* **Records supplied**:
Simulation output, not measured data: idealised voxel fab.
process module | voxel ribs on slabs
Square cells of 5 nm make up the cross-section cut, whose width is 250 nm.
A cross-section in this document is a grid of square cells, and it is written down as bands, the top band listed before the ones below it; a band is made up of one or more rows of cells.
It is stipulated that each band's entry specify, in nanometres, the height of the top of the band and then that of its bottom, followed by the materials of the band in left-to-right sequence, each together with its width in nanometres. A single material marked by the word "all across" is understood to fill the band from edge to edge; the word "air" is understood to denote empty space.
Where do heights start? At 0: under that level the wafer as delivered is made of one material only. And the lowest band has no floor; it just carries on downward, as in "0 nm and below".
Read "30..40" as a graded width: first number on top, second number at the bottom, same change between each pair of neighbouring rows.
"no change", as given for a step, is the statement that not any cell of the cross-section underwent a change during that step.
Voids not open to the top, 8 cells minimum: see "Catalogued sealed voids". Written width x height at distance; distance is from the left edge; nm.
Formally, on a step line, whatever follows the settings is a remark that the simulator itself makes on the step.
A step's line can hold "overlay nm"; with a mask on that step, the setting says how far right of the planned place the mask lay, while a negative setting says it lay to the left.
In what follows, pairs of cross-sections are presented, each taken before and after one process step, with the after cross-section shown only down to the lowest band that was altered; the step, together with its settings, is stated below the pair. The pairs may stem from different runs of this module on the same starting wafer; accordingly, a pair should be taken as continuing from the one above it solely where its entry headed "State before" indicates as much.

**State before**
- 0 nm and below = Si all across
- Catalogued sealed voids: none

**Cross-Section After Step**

* **Work instruction**:
Quote each line above in full, word for word.

* **Solution**:
Simulation output, not measured data: idealised voxel fab.
process module | voxel ribs on slabs
Square cells of 5 nm make up the cross-section cut, whose width is 250 nm.
A cross-section in this document is a grid of square cells, and it is written down as bands, the top band listed before the ones below it; a band is made up of one or more rows of cells.
It is stipulated that each band's entry specify, in nanometres, the height of the top of the band and then that of its bottom, followed by the materials of the band in left-to-right sequence, each together with its width in nanometres. A single material marked by the word "all across" is understood to fill the band from edge to edge; the word "air" is understood to denote empty space.
Where do heights start? At 0: under that level the wafer as delivered is made of one material only. And the lowest band has no floor; it just carries on downward, as in "0 nm and below".
Read "30..40" as a graded width: first number on top, second number at the bottom, same change between each pair of neighbouring rows.
"no change", as given for a step, is the statement that not any cell of the cross-section underwent a change during that step.
Voids not open to the top, 8 cells minimum: see "Catalogued sealed voids". Written width x height at distance; distance is from the left edge; nm.
Formally, on a step line, whatever follows the settings is a remark that the simulator itself makes on the step.
A step's line can hold "overlay nm"; with a mask on that step, the setting says how far right of the planned place the mask lay, while a negative setting says it lay to the left.
In what follows, pairs of cross-sections are presented, each taken before and after one process step, with the after cross-section shown only down to the lowest band that was altered; the step, together with its settings, is stated below the pair. The pairs may stem from different runs of this module on the same starting wafer; accordingly, a pair should be taken as continuing from the one above it solely where its entry headed "State before" indicates as much.

**State before**
- 0 nm and below = Si all across
- Catalogued sealed voids: none

**Cross-Section After Step**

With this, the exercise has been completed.